+===+

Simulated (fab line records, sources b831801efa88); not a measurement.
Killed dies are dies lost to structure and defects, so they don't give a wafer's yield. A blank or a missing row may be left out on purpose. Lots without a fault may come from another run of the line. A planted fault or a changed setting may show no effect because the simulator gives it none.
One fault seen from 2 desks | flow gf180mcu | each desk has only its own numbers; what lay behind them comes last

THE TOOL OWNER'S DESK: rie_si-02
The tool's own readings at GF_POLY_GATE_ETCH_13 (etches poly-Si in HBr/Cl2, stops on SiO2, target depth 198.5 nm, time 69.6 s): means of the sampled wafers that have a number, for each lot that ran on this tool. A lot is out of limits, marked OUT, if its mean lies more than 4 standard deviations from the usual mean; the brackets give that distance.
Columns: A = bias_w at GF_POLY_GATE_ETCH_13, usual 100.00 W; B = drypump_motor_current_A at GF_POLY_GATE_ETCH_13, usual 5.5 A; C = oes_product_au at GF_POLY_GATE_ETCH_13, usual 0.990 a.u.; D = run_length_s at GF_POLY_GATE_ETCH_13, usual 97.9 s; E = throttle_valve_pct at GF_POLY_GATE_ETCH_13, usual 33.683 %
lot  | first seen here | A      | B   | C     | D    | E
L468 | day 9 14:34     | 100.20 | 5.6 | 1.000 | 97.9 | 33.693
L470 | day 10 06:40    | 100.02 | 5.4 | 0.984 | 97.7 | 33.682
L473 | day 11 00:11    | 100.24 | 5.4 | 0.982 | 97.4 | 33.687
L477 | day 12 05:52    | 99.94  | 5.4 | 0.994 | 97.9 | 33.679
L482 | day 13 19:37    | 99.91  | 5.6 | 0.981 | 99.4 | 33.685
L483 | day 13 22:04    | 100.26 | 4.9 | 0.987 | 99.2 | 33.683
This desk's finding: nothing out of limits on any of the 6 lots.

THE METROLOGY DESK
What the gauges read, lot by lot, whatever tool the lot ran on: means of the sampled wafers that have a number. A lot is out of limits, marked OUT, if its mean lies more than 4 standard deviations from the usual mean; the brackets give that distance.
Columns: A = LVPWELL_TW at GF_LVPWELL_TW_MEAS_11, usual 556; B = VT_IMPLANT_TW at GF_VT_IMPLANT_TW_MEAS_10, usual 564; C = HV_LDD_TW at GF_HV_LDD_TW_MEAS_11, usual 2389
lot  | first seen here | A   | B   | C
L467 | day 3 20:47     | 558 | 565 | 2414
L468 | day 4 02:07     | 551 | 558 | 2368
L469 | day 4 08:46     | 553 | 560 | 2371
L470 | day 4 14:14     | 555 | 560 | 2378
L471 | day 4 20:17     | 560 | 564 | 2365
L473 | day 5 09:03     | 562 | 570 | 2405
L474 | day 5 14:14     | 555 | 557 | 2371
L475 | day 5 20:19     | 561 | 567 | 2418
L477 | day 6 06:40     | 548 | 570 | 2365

+===+

REQUIRED ACTION — When you retype the data above, start at its first line, stop after the line containing "L468 | day 9", and leave out everything else.

WRITTEN RESPONSE —
Simulated (fab line records, sources b831801efa88); not a measurement.
Killed dies are dies lost to structure and defects, so they don't give a wafer's yield. A blank or a missing row may be left out on purpose. Lots without a fault may come from another run of the line. A planted fault or a changed setting may show no effect because the simulator gives it none.
One fault seen from 2 desks | flow gf180mcu | each desk has only its own numbers; what lay behind them comes last

THE TOOL OWNER'S DESK: rie_si-02
The tool's own readings at GF_POLY_GATE_ETCH_13 (etches poly-Si in HBr/Cl2, stops on SiO2, target depth 198.5 nm, time 69.6 s): means of the sampled wafers that have a number, for each lot that ran on this tool. A lot is out of limits, marked OUT, if its mean lies more than 4 standard deviations from the usual mean; the brackets give that distance.
Columns: A = bias_w at GF_POLY_GATE_ETCH_13, usual 100.00 W; B = drypump_motor_current_A at GF_POLY_GATE_ETCH_13, usual 5.5 A; C = oes_product_au at GF_POLY_GATE_ETCH_13, usual 0.990 a.u.; D = run_length_s at GF_POLY_GATE_ETCH_13, usual 97.9 s; E = throttle_valve_pct at GF_POLY_GATE_ETCH_13, usual 33.683 %
lot  | first seen here | A      | B   | C     | D    | E
L468 | day 9 14:34     | 100.20 | 5.6 | 1.000 | 97.9 | 33.693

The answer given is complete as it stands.